### Assignment
All lines before the one containing "59 PEB: 130 C, 90 s", plus that line itself, are to be printed exactly as they appear below.

[Data to examine — start]

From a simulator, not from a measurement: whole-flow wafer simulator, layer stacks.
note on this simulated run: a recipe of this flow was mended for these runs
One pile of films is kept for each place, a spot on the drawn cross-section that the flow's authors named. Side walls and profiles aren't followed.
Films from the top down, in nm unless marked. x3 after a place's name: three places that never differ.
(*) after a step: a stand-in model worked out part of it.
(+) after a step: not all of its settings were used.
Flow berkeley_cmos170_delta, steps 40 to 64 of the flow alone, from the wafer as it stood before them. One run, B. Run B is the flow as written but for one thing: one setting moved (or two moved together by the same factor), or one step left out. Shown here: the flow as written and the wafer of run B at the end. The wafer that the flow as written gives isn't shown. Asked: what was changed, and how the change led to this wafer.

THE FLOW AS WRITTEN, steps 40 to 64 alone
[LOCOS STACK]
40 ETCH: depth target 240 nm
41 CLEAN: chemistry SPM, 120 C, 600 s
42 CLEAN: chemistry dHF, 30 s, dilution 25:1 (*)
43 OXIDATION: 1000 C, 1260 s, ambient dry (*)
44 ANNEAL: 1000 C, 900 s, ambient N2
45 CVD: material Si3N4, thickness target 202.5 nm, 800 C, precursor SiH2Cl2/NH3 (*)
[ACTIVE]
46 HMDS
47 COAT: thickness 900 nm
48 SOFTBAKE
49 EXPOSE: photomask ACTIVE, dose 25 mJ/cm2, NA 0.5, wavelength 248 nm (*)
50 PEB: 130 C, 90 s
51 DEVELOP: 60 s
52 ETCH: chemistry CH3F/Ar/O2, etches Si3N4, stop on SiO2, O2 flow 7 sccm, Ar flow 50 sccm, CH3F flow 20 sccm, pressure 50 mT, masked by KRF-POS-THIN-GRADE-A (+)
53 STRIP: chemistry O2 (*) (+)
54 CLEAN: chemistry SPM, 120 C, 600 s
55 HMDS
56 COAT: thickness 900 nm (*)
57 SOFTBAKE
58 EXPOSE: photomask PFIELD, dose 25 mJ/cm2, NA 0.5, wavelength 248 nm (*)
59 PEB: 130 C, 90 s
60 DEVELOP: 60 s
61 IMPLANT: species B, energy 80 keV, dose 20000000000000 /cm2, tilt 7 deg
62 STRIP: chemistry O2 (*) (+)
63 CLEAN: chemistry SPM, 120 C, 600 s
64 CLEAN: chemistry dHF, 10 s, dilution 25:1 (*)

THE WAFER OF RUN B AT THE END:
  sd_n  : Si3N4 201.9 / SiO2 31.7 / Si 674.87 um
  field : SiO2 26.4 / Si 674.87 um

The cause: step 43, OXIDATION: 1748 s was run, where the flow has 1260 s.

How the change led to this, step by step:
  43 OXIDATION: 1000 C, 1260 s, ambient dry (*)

[Data to examine — finish]

### Expected answer
From a simulator, not from a measurement: whole-flow wafer simulator, layer stacks.
note on this simulated run: a recipe of this flow was mended for these runs
One pile of films is kept for each place, a spot on the drawn cross-section that the flow's authors named. Side walls and profiles aren't followed.
Films from the top down, in nm unless marked. x3 after a place's name: three places that never differ.
(*) after a step: a stand-in model worked out part of it.
(+) after a step: not all of its settings were used.
Flow berkeley_cmos170_delta, steps 40 to 64 of the flow alone, from the wafer as it stood before them. One run, B. Run B is the flow as written but for one thing: one setting moved (or two moved together by the same factor), or one step left out. Shown here: the flow as written and the wafer of run B at the end. The wafer that the flow as written gives isn't shown. Asked: what was changed, and how the change led to this wafer.

THE FLOW AS WRITTEN, steps 40 to 64 alone
[LOCOS STACK]
40 ETCH: depth target 240 nm
41 CLEAN: chemistry SPM, 120 C, 600 s
42 CLEAN: chemistry dHF, 30 s, dilution 25:1 (*)
43 OXIDATION: 1000 C, 1260 s, ambient dry (*)
44 ANNEAL: 1000 C, 900 s, ambient N2
45 CVD: material Si3N4, thickness target 202.5 nm, 800 C, precursor SiH2Cl2/NH3 (*)
[ACTIVE]
46 HMDS
47 COAT: thickness 900 nm
48 SOFTBAKE
49 EXPOSE: photomask ACTIVE, dose 25 mJ/cm2, NA 0.5, wavelength 248 nm (*)
50 PEB: 130 C, 90 s
51 DEVELOP: 60 s
52 ETCH: chemistry CH3F/Ar/O2, etches Si3N4, stop on SiO2, O2 flow 7 sccm, Ar flow 50 sccm, CH3F flow 20 sccm, pressure 50 mT, masked by KRF-POS-THIN-GRADE-A (+)
53 STRIP: chemistry O2 (*) (+)
54 CLEAN: chemistry SPM, 120 C, 600 s
55 HMDS
56 COAT: thickness 900 nm (*)
57 SOFTBAKE
58 EXPOSE: photomask PFIELD, dose 25 mJ/cm2, NA 0.5, wavelength 248 nm (*)
59 PEB: 130 C, 90 s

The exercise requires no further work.